++++++++++

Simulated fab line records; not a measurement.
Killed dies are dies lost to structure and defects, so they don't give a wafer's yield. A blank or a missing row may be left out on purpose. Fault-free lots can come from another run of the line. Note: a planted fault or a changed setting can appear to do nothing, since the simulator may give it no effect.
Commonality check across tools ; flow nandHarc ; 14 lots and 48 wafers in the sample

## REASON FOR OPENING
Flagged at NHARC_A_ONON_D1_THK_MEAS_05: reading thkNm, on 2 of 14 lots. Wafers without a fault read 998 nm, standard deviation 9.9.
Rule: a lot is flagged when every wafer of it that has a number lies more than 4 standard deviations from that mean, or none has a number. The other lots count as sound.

++++++++++

> _Work task_:
The expected response reproduces all of the data precisely.

> _Written solution_:
Simulated fab line records; not a measurement.
Killed dies are dies lost to structure and defects, so they don't give a wafer's yield. A blank or a missing row may be left out on purpose. Fault-free lots can come from another run of the line. Note: a planted fault or a changed setting can appear to do nothing, since the simulator may give it no effect.
Commonality check across tools ; flow nandHarc ; 14 lots and 48 wafers in the sample

## REASON FOR OPENING
Flagged at NHARC_A_ONON_D1_THK_MEAS_05: reading thkNm, on 2 of 14 lots. Wafers without a fault read 998 nm, standard deviation 9.9.
Rule: a lot is flagged when every wafer of it that has a number lies more than 4 standard deviations from that mean, or none has a number. The other lots count as sound.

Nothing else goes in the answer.